» Brief
Down to the last line, restate the listing below exactly.

» Record excerpts
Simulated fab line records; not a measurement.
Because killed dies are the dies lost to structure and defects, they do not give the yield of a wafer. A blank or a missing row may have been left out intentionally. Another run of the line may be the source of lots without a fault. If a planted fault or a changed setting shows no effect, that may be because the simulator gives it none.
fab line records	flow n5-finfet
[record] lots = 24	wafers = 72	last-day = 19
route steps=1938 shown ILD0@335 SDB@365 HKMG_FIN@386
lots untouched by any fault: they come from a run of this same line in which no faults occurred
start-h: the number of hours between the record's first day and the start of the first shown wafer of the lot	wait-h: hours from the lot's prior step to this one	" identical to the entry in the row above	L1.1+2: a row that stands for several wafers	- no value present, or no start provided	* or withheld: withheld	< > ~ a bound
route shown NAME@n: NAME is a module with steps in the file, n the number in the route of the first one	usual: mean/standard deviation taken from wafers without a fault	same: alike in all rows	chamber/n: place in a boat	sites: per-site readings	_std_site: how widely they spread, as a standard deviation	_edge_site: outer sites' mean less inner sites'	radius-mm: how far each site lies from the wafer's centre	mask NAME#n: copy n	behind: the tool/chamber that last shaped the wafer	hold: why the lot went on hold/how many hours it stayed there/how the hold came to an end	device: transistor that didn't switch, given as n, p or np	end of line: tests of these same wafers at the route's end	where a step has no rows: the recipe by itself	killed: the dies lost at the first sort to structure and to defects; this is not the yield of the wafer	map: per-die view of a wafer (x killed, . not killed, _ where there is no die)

» Response
Simulated fab line records; not a measurement.
Because killed dies are the dies lost to structure and defects, they do not give the yield of a wafer. A blank or a missing row may have been left out intentionally. Another run of the line may be the source of lots without a fault. If a planted fault or a changed setting shows no effect, that may be because the simulator gives it none.
fab line records	flow n5-finfet
[record] lots = 24	wafers = 72	last-day = 19
route steps=1938 shown ILD0@335 SDB@365 HKMG_FIN@386
lots untouched by any fault: they come from a run of this same line in which no faults occurred
start-h: the number of hours between the record's first day and the start of the first shown wafer of the lot	wait-h: hours from the lot's prior step to this one	" identical to the entry in the row above	L1.1+2: a row that stands for several wafers	- no value present, or no start provided	* or withheld: withheld	< > ~ a bound
route shown NAME@n: NAME is a module with steps in the file, n the number in the route of the first one	usual: mean/standard deviation taken from wafers without a fault	same: alike in all rows	chamber/n: place in a boat	sites: per-site readings	_std_site: how widely they spread, as a standard deviation	_edge_site: outer sites' mean less inner sites'	radius-mm: how far each site lies from the wafer's centre	mask NAME#n: copy n	behind: the tool/chamber that last shaped the wafer	hold: why the lot went on hold/how many hours it stayed there/how the hold came to an end	device: transistor that didn't switch, given as n, p or np	end of line: tests of these same wafers at the route's end	where a step has no rows: the recipe by itself	killed: the dies lost at the first sort to structure and to defects; this is not the yield of the wafer	map: per-die view of a wafer (x killed, . not killed, _ where there is no die)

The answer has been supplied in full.